→ RECORDS SUPPLIED
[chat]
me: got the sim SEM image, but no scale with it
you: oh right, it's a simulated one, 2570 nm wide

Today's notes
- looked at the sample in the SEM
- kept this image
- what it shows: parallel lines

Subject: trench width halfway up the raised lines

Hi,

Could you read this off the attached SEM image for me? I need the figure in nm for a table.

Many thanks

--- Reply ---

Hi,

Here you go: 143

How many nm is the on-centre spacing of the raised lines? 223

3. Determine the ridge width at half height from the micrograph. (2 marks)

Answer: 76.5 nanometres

→ BRIEF
Your response must consist of the entries, reproduced exactly.

→ ANSWER BOX
[chat]
me: got the sim SEM image, but no scale with it
you: oh right, it's a simulated one, 2570 nm wide

Today's notes
- looked at the sample in the SEM
- kept this image
- what it shows: parallel lines

Subject: trench width halfway up the raised lines

Hi,

Could you read this off the attached SEM image for me? I need the figure in nm for a table.

Many thanks

--- Reply ---

Hi,

Here you go: 143

How many nm is the on-centre spacing of the raised lines? 223

3. Determine the ridge width at half height from the micrograph. (2 marks)

Answer: 76.5 nanometres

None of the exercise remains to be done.